Assigned task | When you reproduce the listing below, keep every entry exactly as written.

Data for review |
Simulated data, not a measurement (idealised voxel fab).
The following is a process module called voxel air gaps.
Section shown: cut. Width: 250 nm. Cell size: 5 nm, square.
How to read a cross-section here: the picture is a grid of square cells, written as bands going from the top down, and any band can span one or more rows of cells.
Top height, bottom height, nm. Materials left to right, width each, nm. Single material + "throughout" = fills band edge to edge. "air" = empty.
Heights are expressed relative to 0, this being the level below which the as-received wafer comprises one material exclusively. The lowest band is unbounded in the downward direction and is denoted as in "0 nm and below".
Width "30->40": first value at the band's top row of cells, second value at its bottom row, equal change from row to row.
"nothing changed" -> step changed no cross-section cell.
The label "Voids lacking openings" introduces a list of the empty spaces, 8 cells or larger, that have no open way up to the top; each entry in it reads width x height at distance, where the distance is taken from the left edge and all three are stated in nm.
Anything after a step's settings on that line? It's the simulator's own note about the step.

Response box |
Simulated data, not a measurement (idealised voxel fab).
The following is a process module called voxel air gaps.
Section shown: cut. Width: 250 nm. Cell size: 5 nm, square.
How to read a cross-section here: the picture is a grid of square cells, written as bands going from the top down, and any band can span one or more rows of cells.
Top height, bottom height, nm. Materials left to right, width each, nm. Single material + "throughout" = fills band edge to edge. "air" = empty.
Heights are expressed relative to 0, this being the level below which the as-received wafer comprises one material exclusively. The lowest band is unbounded in the downward direction and is denoted as in "0 nm and below".
Width "30->40": first value at the band's top row of cells, second value at its bottom row, equal change from row to row.
"nothing changed" -> step changed no cross-section cell.
The label "Voids lacking openings" introduces a list of the empty spaces, 8 cells or larger, that have no open way up to the top; each entry in it reads width x height at distance, where the distance is taken from the left edge and all three are stated in nm.
Anything after a step's settings on that line? It's the simulator's own note about the step.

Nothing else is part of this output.